# Requirement
Print the data that follows exactly.

*** Dataset records ***
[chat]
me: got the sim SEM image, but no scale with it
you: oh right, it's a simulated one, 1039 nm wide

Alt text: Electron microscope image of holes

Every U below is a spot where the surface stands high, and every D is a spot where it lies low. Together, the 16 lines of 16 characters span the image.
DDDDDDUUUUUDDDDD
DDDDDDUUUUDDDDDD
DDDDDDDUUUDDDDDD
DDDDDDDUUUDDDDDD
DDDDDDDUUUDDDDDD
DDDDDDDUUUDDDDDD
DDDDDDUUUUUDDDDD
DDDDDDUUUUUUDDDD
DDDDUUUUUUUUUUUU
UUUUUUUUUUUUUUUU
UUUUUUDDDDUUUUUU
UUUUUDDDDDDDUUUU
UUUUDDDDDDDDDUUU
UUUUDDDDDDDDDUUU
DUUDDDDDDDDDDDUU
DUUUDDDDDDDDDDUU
*** End of Dataset records ***

# Task result
[chat]
me: got the sim SEM image, but no scale with it
you: oh right, it's a simulated one, 1039 nm wide

Alt text: Electron microscope image of holes

Every U below is a spot where the surface stands high, and every D is a spot where it lies low. Together, the 16 lines of 16 characters span the image.
DDDDDDUUUUUDDDDD
DDDDDDUUUUDDDDDD
DDDDDDDUUUDDDDDD
DDDDDDDUUUDDDDDD
DDDDDDDUUUDDDDDD
DDDDDDDUUUDDDDDD
DDDDDDUUUUUDDDDD
DDDDDDUUUUUUDDDD
DDDDUUUUUUUUUUUU
UUUUUUUUUUUUUUUU
UUUUUUDDDDUUUUUU
UUUUUDDDDDDDUUUU
UUUUDDDDDDDDDUUU
UUUUDDDDDDDDDUUU
DUUDDDDDDDDDDDUU
DUUUDDDDDDDDDDUU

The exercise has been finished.